### Dataset content
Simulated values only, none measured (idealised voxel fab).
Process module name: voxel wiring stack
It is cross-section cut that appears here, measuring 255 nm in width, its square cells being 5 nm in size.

### Work item
Each record above has to be set down again, exactly and completely.

### Your response
Simulated values only, none measured (idealised voxel fab).
Process module name: voxel wiring stack
It is cross-section cut that appears here, measuring 255 nm in width, its square cells being 5 nm in size.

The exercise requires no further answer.